'''
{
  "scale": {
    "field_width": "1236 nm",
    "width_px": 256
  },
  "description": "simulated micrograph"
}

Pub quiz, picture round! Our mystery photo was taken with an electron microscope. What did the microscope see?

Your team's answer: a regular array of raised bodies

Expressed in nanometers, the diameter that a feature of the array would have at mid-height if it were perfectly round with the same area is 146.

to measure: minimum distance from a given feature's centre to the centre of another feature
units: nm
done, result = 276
'''

WORK REQUEST »
Give back exactly the lines from the first line of the records through the line holding "Expressed in nanometers, the", including both of those lines and leaving out all others.

TASK RESULT »
{
  "scale": {
    "field_width": "1236 nm",
    "width_px": 256
  },
  "description": "simulated micrograph"
}

Pub quiz, picture round! Our mystery photo was taken with an electron microscope. What did the microscope see?

Your team's answer: a regular array of raised bodies

Expressed in nanometers, the diameter that a feature of the array would have at mid-height if it were perfectly round with the same area is 146.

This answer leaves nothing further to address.